**BRIEF**:
Your output must match the records below character for character.

**DATA UNDER STUDY**:
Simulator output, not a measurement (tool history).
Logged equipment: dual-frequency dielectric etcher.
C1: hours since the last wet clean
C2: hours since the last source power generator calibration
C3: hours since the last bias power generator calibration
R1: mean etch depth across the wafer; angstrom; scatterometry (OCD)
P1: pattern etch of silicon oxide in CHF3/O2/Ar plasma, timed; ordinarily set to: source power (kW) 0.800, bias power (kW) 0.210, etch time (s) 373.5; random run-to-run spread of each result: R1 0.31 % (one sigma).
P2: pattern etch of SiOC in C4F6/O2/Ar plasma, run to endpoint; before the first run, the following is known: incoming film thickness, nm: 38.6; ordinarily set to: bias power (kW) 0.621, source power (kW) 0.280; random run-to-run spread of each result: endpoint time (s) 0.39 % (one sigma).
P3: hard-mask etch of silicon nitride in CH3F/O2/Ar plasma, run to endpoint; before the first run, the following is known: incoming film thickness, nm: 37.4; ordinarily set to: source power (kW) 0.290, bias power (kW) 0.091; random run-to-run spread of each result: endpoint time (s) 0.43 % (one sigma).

**EXERCISE RESPONSE**:
Simulator output, not a measurement (tool history).
Logged equipment: dual-frequency dielectric etcher.
C1: hours since the last wet clean
C2: hours since the last source power generator calibration
C3: hours since the last bias power generator calibration
R1: mean etch depth across the wafer; angstrom; scatterometry (OCD)
P1: pattern etch of silicon oxide in CHF3/O2/Ar plasma, timed; ordinarily set to: source power (kW) 0.800, bias power (kW) 0.210, etch time (s) 373.5; random run-to-run spread of each result: R1 0.31 % (one sigma).
P2: pattern etch of SiOC in C4F6/O2/Ar plasma, run to endpoint; before the first run, the following is known: incoming film thickness, nm: 38.6; ordinarily set to: bias power (kW) 0.621, source power (kW) 0.280; random run-to-run spread of each result: endpoint time (s) 0.39 % (one sigma).
P3: hard-mask etch of silicon nitride in CH3F/O2/Ar plasma, run to endpoint; before the first run, the following is known: incoming film thickness, nm: 37.4; ordinarily set to: source power (kW) 0.290, bias power (kW) 0.091; random run-to-run spread of each result: endpoint time (s) 0.43 % (one sigma).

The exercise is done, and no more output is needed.